WORK ORDER: Starting at the first line of the records below, transcribe each line exactly, ending with the line that contains "B: its largest".

§ §

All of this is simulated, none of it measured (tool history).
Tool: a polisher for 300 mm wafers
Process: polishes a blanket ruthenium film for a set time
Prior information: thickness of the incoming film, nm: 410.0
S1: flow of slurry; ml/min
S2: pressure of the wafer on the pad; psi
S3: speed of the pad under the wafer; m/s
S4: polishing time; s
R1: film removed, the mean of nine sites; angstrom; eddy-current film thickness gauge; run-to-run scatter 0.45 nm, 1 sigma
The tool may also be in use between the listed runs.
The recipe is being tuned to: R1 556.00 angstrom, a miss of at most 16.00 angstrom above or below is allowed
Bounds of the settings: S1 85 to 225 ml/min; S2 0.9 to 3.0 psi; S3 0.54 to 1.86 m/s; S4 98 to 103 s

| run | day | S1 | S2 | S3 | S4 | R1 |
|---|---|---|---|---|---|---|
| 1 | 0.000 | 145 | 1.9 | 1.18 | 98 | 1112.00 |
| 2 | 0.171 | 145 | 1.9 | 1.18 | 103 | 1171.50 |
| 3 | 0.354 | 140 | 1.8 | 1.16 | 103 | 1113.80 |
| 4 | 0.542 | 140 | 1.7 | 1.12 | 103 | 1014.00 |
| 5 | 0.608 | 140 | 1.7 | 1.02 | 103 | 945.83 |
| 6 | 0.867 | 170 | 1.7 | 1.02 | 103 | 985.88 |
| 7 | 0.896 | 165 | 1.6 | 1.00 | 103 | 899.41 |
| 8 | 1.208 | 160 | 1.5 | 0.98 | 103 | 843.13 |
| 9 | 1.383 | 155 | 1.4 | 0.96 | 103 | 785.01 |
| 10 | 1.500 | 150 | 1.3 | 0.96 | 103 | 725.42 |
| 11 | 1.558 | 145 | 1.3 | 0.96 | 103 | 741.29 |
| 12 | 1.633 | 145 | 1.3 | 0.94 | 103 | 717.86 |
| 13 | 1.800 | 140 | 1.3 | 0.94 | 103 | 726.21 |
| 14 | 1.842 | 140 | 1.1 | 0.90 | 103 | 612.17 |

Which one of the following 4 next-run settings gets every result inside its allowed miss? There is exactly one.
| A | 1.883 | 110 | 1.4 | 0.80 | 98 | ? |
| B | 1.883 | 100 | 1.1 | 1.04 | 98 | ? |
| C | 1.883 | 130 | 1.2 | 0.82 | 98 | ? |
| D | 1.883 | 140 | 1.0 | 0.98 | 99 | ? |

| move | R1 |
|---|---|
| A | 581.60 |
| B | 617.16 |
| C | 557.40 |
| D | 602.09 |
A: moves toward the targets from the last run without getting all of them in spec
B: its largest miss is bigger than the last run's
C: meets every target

§ §

TASK RESPONSE:
All of this is simulated, none of it measured (tool history).
Tool: a polisher for 300 mm wafers
Process: polishes a blanket ruthenium film for a set time
Prior information: thickness of the incoming film, nm: 410.0
S1: flow of slurry; ml/min
S2: pressure of the wafer on the pad; psi
S3: speed of the pad under the wafer; m/s
S4: polishing time; s
R1: film removed, the mean of nine sites; angstrom; eddy-current film thickness gauge; run-to-run scatter 0.45 nm, 1 sigma
The tool may also be in use between the listed runs.
The recipe is being tuned to: R1 556.00 angstrom, a miss of at most 16.00 angstrom above or below is allowed
Bounds of the settings: S1 85 to 225 ml/min; S2 0.9 to 3.0 psi; S3 0.54 to 1.86 m/s; S4 98 to 103 s

| run | day | S1 | S2 | S3 | S4 | R1 |
|---|---|---|---|---|---|---|
| 1 | 0.000 | 145 | 1.9 | 1.18 | 98 | 1112.00 |
| 2 | 0.171 | 145 | 1.9 | 1.18 | 103 | 1171.50 |
| 3 | 0.354 | 140 | 1.8 | 1.16 | 103 | 1113.80 |
| 4 | 0.542 | 140 | 1.7 | 1.12 | 103 | 1014.00 |
| 5 | 0.608 | 140 | 1.7 | 1.02 | 103 | 945.83 |
| 6 | 0.867 | 170 | 1.7 | 1.02 | 103 | 985.88 |
| 7 | 0.896 | 165 | 1.6 | 1.00 | 103 | 899.41 |
| 8 | 1.208 | 160 | 1.5 | 0.98 | 103 | 843.13 |
| 9 | 1.383 | 155 | 1.4 | 0.96 | 103 | 785.01 |
| 10 | 1.500 | 150 | 1.3 | 0.96 | 103 | 725.42 |
| 11 | 1.558 | 145 | 1.3 | 0.96 | 103 | 741.29 |
| 12 | 1.633 | 145 | 1.3 | 0.94 | 103 | 717.86 |
| 13 | 1.800 | 140 | 1.3 | 0.94 | 103 | 726.21 |
| 14 | 1.842 | 140 | 1.1 | 0.90 | 103 | 612.17 |

Which one of the following 4 next-run settings gets every result inside its allowed miss? There is exactly one.
| A | 1.883 | 110 | 1.4 | 0.80 | 98 | ? |
| B | 1.883 | 100 | 1.1 | 1.04 | 98 | ? |
| C | 1.883 | 130 | 1.2 | 0.82 | 98 | ? |
| D | 1.883 | 140 | 1.0 | 0.98 | 99 | ? |

| move | R1 |
|---|---|
| A | 581.60 |
| B | 617.16 |
| C | 557.40 |
| D | 602.09 |
A: moves toward the targets from the last run without getting all of them in spec
B: its largest miss is bigger than the last run's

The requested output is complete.